**Supplied information:**
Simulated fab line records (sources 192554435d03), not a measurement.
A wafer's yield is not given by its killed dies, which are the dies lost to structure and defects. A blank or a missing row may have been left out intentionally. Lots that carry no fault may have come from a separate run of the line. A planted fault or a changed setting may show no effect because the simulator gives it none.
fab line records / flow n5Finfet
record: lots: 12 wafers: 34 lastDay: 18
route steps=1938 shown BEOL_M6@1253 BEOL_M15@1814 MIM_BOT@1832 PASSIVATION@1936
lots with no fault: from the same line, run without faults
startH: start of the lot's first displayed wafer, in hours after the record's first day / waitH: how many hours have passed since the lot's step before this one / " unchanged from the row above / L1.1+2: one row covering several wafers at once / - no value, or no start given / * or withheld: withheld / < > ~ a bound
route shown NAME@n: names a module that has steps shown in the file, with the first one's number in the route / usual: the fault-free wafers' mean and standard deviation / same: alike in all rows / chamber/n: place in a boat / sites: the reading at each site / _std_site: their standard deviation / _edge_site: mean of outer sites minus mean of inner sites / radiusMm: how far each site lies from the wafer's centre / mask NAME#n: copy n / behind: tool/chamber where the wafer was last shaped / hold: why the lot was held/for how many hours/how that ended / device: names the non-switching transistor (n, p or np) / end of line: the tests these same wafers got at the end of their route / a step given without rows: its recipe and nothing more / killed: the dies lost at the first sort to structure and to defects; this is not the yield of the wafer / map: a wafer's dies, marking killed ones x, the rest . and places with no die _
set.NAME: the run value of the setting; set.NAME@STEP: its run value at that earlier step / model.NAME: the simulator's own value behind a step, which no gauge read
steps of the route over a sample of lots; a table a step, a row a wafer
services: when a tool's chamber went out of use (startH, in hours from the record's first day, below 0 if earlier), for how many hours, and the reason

**Assignment:** Reprint the entries above in full, exactly as they are.

**Problem solution:**
Simulated fab line records (sources 192554435d03), not a measurement.
A wafer's yield is not given by its killed dies, which are the dies lost to structure and defects. A blank or a missing row may have been left out intentionally. Lots that carry no fault may have come from a separate run of the line. A planted fault or a changed setting may show no effect because the simulator gives it none.
fab line records / flow n5Finfet
record: lots: 12 wafers: 34 lastDay: 18
route steps=1938 shown BEOL_M6@1253 BEOL_M15@1814 MIM_BOT@1832 PASSIVATION@1936
lots with no fault: from the same line, run without faults
startH: start of the lot's first displayed wafer, in hours after the record's first day / waitH: how many hours have passed since the lot's step before this one / " unchanged from the row above / L1.1+2: one row covering several wafers at once / - no value, or no start given / * or withheld: withheld / < > ~ a bound
route shown NAME@n: names a module that has steps shown in the file, with the first one's number in the route / usual: the fault-free wafers' mean and standard deviation / same: alike in all rows / chamber/n: place in a boat / sites: the reading at each site / _std_site: their standard deviation / _edge_site: mean of outer sites minus mean of inner sites / radiusMm: how far each site lies from the wafer's centre / mask NAME#n: copy n / behind: tool/chamber where the wafer was last shaped / hold: why the lot was held/for how many hours/how that ended / device: names the non-switching transistor (n, p or np) / end of line: the tests these same wafers got at the end of their route / a step given without rows: its recipe and nothing more / killed: the dies lost at the first sort to structure and to defects; this is not the yield of the wafer / map: a wafer's dies, marking killed ones x, the rest . and places with no die _
set.NAME: the run value of the setting; set.NAME@STEP: its run value at that earlier step / model.NAME: the simulator's own value behind a step, which no gauge read
steps of the route over a sample of lots; a table a step, a row a wafer
services: when a tool's chamber went out of use (startH, in hours from the record's first day, below 0 if earlier), for how many hours, and the reason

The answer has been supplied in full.